Required action: All lines before the one containing "cross-section cell changed.", plus that line itself, are to be printed exactly as they appear below.

::::::::

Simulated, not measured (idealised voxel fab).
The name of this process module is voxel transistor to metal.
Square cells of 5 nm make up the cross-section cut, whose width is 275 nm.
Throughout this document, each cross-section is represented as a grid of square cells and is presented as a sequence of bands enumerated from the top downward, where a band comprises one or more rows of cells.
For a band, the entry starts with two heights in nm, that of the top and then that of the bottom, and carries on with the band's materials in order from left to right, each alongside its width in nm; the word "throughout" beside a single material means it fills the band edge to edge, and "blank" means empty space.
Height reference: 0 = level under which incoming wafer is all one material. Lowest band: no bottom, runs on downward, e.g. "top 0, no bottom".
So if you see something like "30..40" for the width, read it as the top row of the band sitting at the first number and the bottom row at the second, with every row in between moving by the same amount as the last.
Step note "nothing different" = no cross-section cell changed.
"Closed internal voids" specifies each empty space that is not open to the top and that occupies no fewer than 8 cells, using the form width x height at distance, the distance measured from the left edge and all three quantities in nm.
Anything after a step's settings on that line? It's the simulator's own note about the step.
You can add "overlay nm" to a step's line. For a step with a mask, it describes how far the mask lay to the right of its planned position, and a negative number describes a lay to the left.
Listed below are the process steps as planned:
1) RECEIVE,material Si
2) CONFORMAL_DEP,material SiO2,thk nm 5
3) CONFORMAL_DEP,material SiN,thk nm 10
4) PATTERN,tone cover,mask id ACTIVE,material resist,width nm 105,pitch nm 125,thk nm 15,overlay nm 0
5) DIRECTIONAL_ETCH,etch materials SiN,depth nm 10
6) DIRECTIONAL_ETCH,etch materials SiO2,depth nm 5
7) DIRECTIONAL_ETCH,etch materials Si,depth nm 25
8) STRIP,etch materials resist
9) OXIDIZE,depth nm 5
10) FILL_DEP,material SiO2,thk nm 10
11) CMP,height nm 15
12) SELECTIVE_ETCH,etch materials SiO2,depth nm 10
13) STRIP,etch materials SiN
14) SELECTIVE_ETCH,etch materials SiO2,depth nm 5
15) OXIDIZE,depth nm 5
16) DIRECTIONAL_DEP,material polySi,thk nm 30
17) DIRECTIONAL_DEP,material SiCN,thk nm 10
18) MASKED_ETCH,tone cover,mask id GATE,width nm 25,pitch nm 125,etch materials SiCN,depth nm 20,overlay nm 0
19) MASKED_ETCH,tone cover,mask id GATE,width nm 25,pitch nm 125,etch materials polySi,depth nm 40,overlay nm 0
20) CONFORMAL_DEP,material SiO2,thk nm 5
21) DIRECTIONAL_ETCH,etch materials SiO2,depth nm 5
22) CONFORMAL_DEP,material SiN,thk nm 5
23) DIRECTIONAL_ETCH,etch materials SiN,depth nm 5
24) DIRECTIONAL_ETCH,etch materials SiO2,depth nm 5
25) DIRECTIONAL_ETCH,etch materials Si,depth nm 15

::::::::

Your solution:
Simulated, not measured (idealised voxel fab).
The name of this process module is voxel transistor to metal.
Square cells of 5 nm make up the cross-section cut, whose width is 275 nm.
Throughout this document, each cross-section is represented as a grid of square cells and is presented as a sequence of bands enumerated from the top downward, where a band comprises one or more rows of cells.
For a band, the entry starts with two heights in nm, that of the top and then that of the bottom, and carries on with the band's materials in order from left to right, each alongside its width in nm; the word "throughout" beside a single material means it fills the band edge to edge, and "blank" means empty space.
Height reference: 0 = level under which incoming wafer is all one material. Lowest band: no bottom, runs on downward, e.g. "top 0, no bottom".
So if you see something like "30..40" for the width, read it as the top row of the band sitting at the first number and the bottom row at the second, with every row in between moving by the same amount as the last.
Step note "nothing different" = no cross-section cell changed.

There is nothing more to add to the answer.